▶ _Activity_
Your task is to copy the stretch of lines in the records below that begins with the line containing "SKY_VIA3_BOW_MEAS_03. Usual: for" and ends with the line containing "lot=L934; measured=day 42", exactly as written, with nothing added.

**** Data for review
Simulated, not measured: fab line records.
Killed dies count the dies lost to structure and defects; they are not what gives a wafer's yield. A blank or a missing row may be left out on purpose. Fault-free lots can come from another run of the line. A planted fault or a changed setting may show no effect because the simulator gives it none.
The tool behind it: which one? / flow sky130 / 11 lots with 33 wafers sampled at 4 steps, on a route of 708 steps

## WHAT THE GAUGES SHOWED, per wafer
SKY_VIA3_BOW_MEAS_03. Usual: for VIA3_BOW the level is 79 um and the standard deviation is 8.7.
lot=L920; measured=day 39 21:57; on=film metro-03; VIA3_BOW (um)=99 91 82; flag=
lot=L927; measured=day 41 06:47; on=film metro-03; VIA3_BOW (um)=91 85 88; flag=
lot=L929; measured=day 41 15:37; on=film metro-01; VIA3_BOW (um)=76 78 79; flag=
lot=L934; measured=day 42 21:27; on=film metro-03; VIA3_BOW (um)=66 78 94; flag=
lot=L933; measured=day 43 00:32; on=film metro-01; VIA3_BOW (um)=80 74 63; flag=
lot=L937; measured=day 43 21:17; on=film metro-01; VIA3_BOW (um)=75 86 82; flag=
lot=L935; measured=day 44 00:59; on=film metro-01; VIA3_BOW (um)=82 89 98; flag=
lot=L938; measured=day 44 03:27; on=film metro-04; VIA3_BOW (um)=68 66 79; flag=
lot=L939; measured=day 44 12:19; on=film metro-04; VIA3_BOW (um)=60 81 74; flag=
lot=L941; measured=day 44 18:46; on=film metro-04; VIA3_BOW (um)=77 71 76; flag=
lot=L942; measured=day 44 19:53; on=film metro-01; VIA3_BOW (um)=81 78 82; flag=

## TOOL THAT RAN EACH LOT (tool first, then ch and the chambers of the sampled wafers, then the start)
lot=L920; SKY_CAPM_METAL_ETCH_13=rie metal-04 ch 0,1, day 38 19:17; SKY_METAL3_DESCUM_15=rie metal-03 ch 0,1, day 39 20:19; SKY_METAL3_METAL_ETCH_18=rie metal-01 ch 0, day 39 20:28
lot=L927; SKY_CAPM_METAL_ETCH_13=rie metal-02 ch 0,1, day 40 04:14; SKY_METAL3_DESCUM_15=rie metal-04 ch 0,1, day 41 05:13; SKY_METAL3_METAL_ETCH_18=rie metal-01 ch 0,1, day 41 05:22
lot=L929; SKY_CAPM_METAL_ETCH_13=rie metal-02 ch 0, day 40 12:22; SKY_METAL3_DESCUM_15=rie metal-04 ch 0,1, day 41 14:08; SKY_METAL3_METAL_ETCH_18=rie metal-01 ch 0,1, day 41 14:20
********

▶ _Written answer_
SKY_VIA3_BOW_MEAS_03. Usual: for VIA3_BOW the level is 79 um and the standard deviation is 8.7.
lot=L920; measured=day 39 21:57; on=film metro-03; VIA3_BOW (um)=99 91 82; flag=
lot=L927; measured=day 41 06:47; on=film metro-03; VIA3_BOW (um)=91 85 88; flag=
lot=L929; measured=day 41 15:37; on=film metro-01; VIA3_BOW (um)=76 78 79; flag=
lot=L934; measured=day 42 21:27; on=film metro-03; VIA3_BOW (um)=66 78 94; flag=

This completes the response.